### Work instruction
Write out the listing below exactly, beginning at its first line and ending with the line that contains "C3: hours since".

■ ■ ■ ■ ■ ■ ■

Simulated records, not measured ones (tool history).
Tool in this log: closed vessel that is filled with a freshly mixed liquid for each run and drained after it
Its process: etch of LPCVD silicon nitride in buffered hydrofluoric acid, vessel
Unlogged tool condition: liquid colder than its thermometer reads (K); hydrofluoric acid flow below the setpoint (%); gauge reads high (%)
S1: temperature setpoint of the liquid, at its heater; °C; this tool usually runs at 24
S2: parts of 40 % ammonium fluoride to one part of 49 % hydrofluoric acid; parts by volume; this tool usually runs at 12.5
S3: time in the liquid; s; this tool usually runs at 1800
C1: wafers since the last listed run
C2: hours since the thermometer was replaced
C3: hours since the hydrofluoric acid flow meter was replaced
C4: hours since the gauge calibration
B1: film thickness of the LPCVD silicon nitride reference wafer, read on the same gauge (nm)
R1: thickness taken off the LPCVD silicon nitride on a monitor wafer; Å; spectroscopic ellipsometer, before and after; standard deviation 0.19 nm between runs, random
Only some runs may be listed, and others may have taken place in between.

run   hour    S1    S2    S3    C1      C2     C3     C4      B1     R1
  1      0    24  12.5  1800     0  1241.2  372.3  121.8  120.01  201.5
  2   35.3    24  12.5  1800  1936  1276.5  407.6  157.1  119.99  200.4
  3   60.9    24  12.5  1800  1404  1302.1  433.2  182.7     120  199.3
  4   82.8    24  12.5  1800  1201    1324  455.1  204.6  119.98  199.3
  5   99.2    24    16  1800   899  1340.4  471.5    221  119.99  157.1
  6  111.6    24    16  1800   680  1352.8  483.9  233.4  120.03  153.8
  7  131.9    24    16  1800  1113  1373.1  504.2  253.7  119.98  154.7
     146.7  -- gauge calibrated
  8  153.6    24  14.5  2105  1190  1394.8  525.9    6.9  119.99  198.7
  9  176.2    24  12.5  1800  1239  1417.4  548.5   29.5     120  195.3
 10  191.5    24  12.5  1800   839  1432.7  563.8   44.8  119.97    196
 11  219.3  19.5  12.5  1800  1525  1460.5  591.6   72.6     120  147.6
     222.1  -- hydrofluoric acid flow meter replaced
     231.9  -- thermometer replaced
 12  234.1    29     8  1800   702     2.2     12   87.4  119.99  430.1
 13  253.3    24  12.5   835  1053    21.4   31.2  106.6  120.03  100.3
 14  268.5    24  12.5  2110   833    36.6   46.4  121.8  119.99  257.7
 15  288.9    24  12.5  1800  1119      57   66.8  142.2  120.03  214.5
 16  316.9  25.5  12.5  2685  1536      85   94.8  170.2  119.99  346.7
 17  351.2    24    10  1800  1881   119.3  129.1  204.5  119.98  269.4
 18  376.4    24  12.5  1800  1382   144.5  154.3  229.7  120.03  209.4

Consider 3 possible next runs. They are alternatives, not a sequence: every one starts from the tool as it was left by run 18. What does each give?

■ ■ ■ ■ ■ ■ ■

### Your solution
Simulated records, not measured ones (tool history).
Tool in this log: closed vessel that is filled with a freshly mixed liquid for each run and drained after it
Its process: etch of LPCVD silicon nitride in buffered hydrofluoric acid, vessel
Unlogged tool condition: liquid colder than its thermometer reads (K); hydrofluoric acid flow below the setpoint (%); gauge reads high (%)
S1: temperature setpoint of the liquid, at its heater; °C; this tool usually runs at 24
S2: parts of 40 % ammonium fluoride to one part of 49 % hydrofluoric acid; parts by volume; this tool usually runs at 12.5
S3: time in the liquid; s; this tool usually runs at 1800
C1: wafers since the last listed run
C2: hours since the thermometer was replaced
C3: hours since the hydrofluoric acid flow meter was replaced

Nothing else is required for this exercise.